- **GIVEN ENTRIES**:
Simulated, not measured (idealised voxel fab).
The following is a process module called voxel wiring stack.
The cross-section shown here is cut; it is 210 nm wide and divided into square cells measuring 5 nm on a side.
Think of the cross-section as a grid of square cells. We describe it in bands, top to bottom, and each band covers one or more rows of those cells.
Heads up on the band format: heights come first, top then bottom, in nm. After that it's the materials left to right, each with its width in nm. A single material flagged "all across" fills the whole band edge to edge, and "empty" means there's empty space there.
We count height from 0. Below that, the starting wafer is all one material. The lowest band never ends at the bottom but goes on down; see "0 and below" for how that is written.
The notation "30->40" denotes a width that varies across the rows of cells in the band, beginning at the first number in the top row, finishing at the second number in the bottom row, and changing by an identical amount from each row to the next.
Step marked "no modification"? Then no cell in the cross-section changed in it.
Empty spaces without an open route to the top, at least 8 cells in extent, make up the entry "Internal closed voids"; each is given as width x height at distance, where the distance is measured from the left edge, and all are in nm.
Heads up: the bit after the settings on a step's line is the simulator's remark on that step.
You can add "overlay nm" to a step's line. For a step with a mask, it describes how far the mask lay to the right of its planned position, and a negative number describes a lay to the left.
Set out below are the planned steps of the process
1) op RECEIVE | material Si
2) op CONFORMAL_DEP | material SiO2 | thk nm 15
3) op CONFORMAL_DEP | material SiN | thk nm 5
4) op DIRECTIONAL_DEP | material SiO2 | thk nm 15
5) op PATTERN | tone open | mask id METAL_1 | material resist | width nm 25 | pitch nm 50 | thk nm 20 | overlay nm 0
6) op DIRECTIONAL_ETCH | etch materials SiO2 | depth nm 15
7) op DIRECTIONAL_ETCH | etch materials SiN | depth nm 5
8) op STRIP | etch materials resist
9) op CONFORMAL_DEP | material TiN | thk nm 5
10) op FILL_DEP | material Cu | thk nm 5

- **WORK TASK**: Repeat the entries above exactly, beginning at their first line and ending with the line that contains "5) op PATTERN", with nothing added.

- **WRITTEN REPLY**:
Simulated, not measured (idealised voxel fab).
The following is a process module called voxel wiring stack.
The cross-section shown here is cut; it is 210 nm wide and divided into square cells measuring 5 nm on a side.
Think of the cross-section as a grid of square cells. We describe it in bands, top to bottom, and each band covers one or more rows of those cells.
Heads up on the band format: heights come first, top then bottom, in nm. After that it's the materials left to right, each with its width in nm. A single material flagged "all across" fills the whole band edge to edge, and "empty" means there's empty space there.
We count height from 0. Below that, the starting wafer is all one material. The lowest band never ends at the bottom but goes on down; see "0 and below" for how that is written.
The notation "30->40" denotes a width that varies across the rows of cells in the band, beginning at the first number in the top row, finishing at the second number in the bottom row, and changing by an identical amount from each row to the next.
Step marked "no modification"? Then no cell in the cross-section changed in it.
Empty spaces without an open route to the top, at least 8 cells in extent, make up the entry "Internal closed voids"; each is given as width x height at distance, where the distance is measured from the left edge, and all are in nm.
Heads up: the bit after the settings on a step's line is the simulator's remark on that step.
You can add "overlay nm" to a step's line. For a step with a mask, it describes how far the mask lay to the right of its planned position, and a negative number describes a lay to the left.
Set out below are the planned steps of the process
1) op RECEIVE | material Si
2) op CONFORMAL_DEP | material SiO2 | thk nm 15
3) op CONFORMAL_DEP | material SiN | thk nm 5
4) op DIRECTIONAL_DEP | material SiO2 | thk nm 15
5) op PATTERN | tone open | mask id METAL_1 | material resist | width nm 25 | pitch nm 50 | thk nm 20 | overlay nm 0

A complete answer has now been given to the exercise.